Extracted material —
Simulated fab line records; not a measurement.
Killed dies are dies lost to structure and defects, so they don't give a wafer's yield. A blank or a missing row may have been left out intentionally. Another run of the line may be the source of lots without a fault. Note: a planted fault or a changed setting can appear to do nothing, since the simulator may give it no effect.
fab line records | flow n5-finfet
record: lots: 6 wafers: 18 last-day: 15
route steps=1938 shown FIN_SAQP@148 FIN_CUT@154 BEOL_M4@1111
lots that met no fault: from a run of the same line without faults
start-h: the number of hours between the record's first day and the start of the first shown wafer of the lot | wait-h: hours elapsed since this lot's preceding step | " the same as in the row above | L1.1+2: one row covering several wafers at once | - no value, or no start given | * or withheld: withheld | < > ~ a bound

Work request — Transcribe every record exactly.

Written solution —
Simulated fab line records; not a measurement.
Killed dies are dies lost to structure and defects, so they don't give a wafer's yield. A blank or a missing row may have been left out intentionally. Another run of the line may be the source of lots without a fault. Note: a planted fault or a changed setting can appear to do nothing, since the simulator may give it no effect.
fab line records | flow n5-finfet
record: lots: 6 wafers: 18 last-day: 15
route steps=1938 shown FIN_SAQP@148 FIN_CUT@154 BEOL_M4@1111
lots that met no fault: from a run of the same line without faults
start-h: the number of hours between the record's first day and the start of the first shown wafer of the lot | wait-h: hours elapsed since this lot's preceding step | " the same as in the row above | L1.1+2: one row covering several wafers at once | - no value, or no start given | * or withheld: withheld | < > ~ a bound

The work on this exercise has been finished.